=== Begin Enclosure ===

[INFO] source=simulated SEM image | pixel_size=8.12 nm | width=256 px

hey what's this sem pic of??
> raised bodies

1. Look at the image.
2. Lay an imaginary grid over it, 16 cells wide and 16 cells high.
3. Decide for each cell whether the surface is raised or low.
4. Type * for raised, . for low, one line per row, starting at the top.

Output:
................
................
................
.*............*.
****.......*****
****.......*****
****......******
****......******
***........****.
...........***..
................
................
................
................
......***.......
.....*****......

=== End Enclosure ===

§ Required action:
Word for word, write out all of the entries again.

§ Exercise result:
[INFO] source=simulated SEM image | pixel_size=8.12 nm | width=256 px

hey what's this sem pic of??
> raised bodies

1. Look at the image.
2. Lay an imaginary grid over it, 16 cells wide and 16 cells high.
3. Decide for each cell whether the surface is raised or low.
4. Type * for raised, . for low, one line per row, starting at the top.

Output:
................
................
................
.*............*.
****.......*****
****.......*****
****......******
****......******
***........****.
...........***..
................
................
................
................
......***.......
.....*****......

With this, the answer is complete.